● DATASET RECORDS:
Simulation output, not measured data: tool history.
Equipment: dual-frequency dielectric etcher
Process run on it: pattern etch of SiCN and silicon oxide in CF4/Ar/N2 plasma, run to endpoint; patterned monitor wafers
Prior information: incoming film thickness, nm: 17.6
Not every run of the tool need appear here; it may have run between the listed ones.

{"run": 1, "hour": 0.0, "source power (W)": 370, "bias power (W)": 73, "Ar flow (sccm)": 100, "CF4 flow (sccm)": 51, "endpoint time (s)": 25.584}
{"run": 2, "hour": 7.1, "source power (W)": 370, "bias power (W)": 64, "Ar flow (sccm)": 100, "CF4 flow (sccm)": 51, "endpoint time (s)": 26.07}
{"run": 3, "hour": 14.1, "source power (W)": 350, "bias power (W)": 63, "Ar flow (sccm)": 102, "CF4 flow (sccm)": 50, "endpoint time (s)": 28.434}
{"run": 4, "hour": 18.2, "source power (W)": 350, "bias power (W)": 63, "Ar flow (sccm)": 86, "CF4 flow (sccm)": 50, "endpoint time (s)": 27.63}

● WORK TASK:
Output should match, line for line, the stretch of the material above from the line holding "Equipment: dual-frequency dielectric etcher" through the line holding "Prior information: incoming".

● EXERCISE ANSWER:
Equipment: dual-frequency dielectric etcher
Process run on it: pattern etch of SiCN and silicon oxide in CF4/Ar/N2 plasma, run to endpoint; patterned monitor wafers
Prior information: incoming film thickness, nm: 17.6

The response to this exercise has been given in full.